****************

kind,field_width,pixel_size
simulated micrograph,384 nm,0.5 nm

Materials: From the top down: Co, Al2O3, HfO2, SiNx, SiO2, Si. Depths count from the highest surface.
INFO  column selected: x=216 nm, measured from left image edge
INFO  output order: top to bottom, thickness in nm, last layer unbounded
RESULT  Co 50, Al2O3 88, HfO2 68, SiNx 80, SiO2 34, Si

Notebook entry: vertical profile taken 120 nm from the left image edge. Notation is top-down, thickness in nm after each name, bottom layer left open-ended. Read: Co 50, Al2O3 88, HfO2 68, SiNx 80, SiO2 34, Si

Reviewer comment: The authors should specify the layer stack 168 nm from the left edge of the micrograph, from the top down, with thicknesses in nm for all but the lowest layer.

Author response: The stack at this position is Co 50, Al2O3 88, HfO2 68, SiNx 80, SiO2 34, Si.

****************

_TASK ITEM:_ Among the records above, only the lines between the line holding "last layer unbounded" and the line holding "Reviewer comment: The", inclusive, are to be output, exactly as written.

_TASK RESPONSE:_
INFO  output order: top to bottom, thickness in nm, last layer unbounded
RESULT  Co 50, Al2O3 88, HfO2 68, SiNx 80, SiO2 34, Si

Notebook entry: vertical profile taken 120 nm from the left image edge. Notation is top-down, thickness in nm after each name, bottom layer left open-ended. Read: Co 50, Al2O3 88, HfO2 68, SiNx 80, SiO2 34, Si

Reviewer comment: The authors should specify the layer stack 168 nm from the left edge of the micrograph, from the top down, with thicknesses in nm for all but the lowest layer.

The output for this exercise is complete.